» Assignment
Each line from the beginning of the data below through the line containing "A wafer's yield" should be repeated exactly, please.

» Data provided
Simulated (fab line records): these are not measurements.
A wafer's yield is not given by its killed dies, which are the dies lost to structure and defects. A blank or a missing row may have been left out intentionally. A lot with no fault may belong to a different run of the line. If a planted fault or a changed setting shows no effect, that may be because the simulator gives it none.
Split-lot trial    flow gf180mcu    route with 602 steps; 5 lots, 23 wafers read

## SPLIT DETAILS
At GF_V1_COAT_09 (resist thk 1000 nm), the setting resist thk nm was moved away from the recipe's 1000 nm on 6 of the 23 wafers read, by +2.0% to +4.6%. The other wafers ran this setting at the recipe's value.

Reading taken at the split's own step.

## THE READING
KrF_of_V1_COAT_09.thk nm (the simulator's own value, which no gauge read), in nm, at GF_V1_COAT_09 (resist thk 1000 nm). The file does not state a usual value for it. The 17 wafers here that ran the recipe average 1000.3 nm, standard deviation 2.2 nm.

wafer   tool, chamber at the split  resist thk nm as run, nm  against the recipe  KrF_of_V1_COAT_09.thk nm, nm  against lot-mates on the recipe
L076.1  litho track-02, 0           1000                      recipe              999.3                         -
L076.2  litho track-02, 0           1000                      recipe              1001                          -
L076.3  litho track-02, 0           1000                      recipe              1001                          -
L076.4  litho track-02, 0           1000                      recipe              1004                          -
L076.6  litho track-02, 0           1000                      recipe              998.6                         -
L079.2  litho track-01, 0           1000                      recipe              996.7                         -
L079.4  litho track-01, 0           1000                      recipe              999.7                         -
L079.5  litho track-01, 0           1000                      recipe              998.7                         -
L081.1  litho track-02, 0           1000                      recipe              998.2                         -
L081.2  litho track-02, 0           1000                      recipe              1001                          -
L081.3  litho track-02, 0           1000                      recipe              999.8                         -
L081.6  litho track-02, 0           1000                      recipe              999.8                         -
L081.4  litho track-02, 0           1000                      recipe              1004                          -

» Task response
Simulated (fab line records): these are not measurements.
A wafer's yield is not given by its killed dies, which are the dies lost to structure and defects. A blank or a missing row may have been left out intentionally. A lot with no fault may belong to a different run of the line. If a planted fault or a changed setting shows no effect, that may be because the simulator gives it none.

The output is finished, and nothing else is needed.